Return every line from the one with "6) CMP, height nm 5" through the one with "18) FILL_DEP, material W, thk nm 10", inclusive, exactly as it appears below.

Record set:
_ _ _ _ _

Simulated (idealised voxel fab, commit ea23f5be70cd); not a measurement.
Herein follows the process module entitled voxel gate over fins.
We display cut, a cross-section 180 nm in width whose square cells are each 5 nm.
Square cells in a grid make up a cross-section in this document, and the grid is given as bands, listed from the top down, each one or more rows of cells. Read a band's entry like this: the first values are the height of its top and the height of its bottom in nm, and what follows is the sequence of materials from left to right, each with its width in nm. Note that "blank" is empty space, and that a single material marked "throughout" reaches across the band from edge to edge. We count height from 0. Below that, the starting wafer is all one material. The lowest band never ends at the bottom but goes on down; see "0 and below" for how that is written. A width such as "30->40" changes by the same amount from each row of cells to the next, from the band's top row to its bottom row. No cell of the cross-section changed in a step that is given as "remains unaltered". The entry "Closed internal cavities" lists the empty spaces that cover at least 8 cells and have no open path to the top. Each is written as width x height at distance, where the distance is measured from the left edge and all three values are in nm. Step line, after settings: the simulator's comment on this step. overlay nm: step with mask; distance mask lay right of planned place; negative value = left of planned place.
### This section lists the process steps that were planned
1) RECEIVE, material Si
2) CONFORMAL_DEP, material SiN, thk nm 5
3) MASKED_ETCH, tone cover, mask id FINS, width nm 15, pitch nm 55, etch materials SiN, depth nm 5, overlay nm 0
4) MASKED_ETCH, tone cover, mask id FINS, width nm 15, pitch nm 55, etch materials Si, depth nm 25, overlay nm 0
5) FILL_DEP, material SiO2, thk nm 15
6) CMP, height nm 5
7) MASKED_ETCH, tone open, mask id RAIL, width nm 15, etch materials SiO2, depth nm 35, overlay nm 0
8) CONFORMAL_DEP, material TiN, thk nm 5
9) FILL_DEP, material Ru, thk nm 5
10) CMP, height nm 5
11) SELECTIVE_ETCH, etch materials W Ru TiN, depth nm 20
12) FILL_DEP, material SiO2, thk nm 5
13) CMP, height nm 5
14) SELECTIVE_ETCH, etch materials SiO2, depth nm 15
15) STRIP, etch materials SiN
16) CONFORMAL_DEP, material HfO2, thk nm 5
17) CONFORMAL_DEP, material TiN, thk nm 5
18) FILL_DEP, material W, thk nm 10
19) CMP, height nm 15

_ _ _ _ _

Task result:
6) CMP, height nm 5
7) MASKED_ETCH, tone open, mask id RAIL, width nm 15, etch materials SiO2, depth nm 35, overlay nm 0
8) CONFORMAL_DEP, material TiN, thk nm 5
9) FILL_DEP, material Ru, thk nm 5
10) CMP, height nm 5
11) SELECTIVE_ETCH, etch materials W Ru TiN, depth nm 20
12) FILL_DEP, material SiO2, thk nm 5
13) CMP, height nm 5
14) SELECTIVE_ETCH, etch materials SiO2, depth nm 15
15) STRIP, etch materials SiN
16) CONFORMAL_DEP, material HfO2, thk nm 5
17) CONFORMAL_DEP, material TiN, thk nm 5
18) FILL_DEP, material W, thk nm 10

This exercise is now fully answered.